ENTRIES PROVIDED:
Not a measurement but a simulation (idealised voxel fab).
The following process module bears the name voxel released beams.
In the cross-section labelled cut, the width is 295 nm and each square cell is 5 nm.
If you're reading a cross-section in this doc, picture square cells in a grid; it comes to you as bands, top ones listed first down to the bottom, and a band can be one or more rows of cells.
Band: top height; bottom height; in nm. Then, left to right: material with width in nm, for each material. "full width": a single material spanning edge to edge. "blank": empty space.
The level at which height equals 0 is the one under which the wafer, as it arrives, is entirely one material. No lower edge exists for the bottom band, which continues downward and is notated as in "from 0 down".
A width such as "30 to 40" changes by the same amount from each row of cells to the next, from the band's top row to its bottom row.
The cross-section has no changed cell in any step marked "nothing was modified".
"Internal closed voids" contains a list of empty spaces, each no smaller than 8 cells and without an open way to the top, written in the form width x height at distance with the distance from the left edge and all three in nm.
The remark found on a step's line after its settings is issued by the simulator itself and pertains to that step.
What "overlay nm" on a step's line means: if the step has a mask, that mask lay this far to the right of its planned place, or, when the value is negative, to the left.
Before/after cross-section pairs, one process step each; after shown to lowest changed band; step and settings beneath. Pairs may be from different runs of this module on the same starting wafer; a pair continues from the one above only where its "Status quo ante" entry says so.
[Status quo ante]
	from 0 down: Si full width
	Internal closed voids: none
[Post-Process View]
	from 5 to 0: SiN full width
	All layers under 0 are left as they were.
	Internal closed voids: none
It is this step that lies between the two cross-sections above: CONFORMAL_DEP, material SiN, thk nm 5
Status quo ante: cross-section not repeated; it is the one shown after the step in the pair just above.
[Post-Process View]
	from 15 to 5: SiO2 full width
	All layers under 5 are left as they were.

WORK ITEM: Reproduce only the lines above, starting at the line with "The level at" and ending at the line with "The cross-section has", exactly as written.

TASK OUTPUT:
The level at which height equals 0 is the one under which the wafer, as it arrives, is entirely one material. No lower edge exists for the bottom band, which continues downward and is notated as in "from 0 down".
A width such as "30 to 40" changes by the same amount from each row of cells to the next, from the band's top row to its bottom row.
The cross-section has no changed cell in any step marked "nothing was modified".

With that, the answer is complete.